_Work item_.
Could you write out the opening lines of the data, word for word, stopping after the line that contains "lot-mates on the recipe"?

_Supplied material_.
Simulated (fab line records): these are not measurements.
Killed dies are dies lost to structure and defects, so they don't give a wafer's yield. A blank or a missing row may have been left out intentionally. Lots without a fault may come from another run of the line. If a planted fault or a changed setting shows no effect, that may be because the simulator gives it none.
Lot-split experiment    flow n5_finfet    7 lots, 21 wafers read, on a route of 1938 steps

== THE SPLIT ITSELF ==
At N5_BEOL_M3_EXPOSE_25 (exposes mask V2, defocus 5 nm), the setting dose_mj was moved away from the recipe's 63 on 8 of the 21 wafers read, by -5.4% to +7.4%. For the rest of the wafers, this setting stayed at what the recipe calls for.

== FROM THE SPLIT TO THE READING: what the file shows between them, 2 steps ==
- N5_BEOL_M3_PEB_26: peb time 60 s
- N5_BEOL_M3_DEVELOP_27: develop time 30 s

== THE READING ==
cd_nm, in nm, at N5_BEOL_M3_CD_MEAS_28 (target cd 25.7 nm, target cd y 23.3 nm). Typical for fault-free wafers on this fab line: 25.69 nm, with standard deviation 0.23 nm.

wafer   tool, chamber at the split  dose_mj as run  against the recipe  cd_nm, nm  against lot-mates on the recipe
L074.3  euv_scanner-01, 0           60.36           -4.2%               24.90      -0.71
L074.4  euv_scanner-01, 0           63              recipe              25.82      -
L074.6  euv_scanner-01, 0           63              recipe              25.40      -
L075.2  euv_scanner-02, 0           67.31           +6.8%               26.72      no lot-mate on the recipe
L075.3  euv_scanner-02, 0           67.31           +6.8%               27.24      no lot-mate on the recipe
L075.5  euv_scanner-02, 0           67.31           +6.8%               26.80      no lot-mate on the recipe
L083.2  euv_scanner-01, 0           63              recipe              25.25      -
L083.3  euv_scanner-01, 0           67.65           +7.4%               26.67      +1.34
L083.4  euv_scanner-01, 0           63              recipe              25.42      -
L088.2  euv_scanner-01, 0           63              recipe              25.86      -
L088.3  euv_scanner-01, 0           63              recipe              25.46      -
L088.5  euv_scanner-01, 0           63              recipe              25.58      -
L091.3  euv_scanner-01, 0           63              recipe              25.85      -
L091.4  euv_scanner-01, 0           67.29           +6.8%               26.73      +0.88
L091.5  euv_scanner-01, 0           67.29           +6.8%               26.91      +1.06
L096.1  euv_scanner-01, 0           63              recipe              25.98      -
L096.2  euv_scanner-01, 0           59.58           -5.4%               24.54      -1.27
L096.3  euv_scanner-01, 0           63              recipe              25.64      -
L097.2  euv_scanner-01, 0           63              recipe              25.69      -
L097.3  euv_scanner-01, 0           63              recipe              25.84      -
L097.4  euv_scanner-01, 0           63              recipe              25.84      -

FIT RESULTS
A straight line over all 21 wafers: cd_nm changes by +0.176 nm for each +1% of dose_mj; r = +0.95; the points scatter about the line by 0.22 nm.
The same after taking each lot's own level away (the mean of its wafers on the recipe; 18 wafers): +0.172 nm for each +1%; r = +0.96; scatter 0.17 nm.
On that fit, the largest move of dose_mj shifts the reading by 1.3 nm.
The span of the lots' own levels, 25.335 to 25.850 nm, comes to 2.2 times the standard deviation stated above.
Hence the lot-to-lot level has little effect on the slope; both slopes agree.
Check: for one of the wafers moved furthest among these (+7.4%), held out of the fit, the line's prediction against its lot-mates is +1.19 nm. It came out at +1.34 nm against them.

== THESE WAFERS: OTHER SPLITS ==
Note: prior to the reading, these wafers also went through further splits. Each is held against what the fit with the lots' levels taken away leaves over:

_Task solution_.
Simulated (fab line records): these are not measurements.
Killed dies are dies lost to structure and defects, so they don't give a wafer's yield. A blank or a missing row may have been left out intentionally. Lots without a fault may come from another run of the line. If a planted fault or a changed setting shows no effect, that may be because the simulator gives it none.
Lot-split experiment    flow n5_finfet    7 lots, 21 wafers read, on a route of 1938 steps

== THE SPLIT ITSELF ==
At N5_BEOL_M3_EXPOSE_25 (exposes mask V2, defocus 5 nm), the setting dose_mj was moved away from the recipe's 63 on 8 of the 21 wafers read, by -5.4% to +7.4%. For the rest of the wafers, this setting stayed at what the recipe calls for.

== FROM THE SPLIT TO THE READING: what the file shows between them, 2 steps ==
- N5_BEOL_M3_PEB_26: peb time 60 s
- N5_BEOL_M3_DEVELOP_27: develop time 30 s

== THE READING ==
cd_nm, in nm, at N5_BEOL_M3_CD_MEAS_28 (target cd 25.7 nm, target cd y 23.3 nm). Typical for fault-free wafers on this fab line: 25.69 nm, with standard deviation 0.23 nm.

wafer   tool, chamber at the split  dose_mj as run  against the recipe  cd_nm, nm  against lot-mates on the recipe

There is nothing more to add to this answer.